_Provided data:_
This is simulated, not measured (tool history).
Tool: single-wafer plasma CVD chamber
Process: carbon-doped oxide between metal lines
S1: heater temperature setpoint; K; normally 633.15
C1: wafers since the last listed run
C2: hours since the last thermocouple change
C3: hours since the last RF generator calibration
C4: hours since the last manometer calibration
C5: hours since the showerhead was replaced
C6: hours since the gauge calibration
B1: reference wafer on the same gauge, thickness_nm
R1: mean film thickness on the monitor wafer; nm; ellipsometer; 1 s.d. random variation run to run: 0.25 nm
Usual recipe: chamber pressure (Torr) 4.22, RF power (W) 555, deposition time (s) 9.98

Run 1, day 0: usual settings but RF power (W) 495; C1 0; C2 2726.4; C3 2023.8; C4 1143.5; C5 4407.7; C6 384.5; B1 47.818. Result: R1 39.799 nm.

_Task item:_ All of the data is to be transcribed exactly as written.

_Task output:_
This is simulated, not measured (tool history).
Tool: single-wafer plasma CVD chamber
Process: carbon-doped oxide between metal lines
S1: heater temperature setpoint; K; normally 633.15
C1: wafers since the last listed run
C2: hours since the last thermocouple change
C3: hours since the last RF generator calibration
C4: hours since the last manometer calibration
C5: hours since the showerhead was replaced
C6: hours since the gauge calibration
B1: reference wafer on the same gauge, thickness_nm
R1: mean film thickness on the monitor wafer; nm; ellipsometer; 1 s.d. random variation run to run: 0.25 nm
Usual recipe: chamber pressure (Torr) 4.22, RF power (W) 555, deposition time (s) 9.98

Run 1, day 0: usual settings but RF power (W) 495; C1 0; C2 2726.4; C3 2023.8; C4 1143.5; C5 4407.7; C6 384.5; B1 47.818. Result: R1 39.799 nm.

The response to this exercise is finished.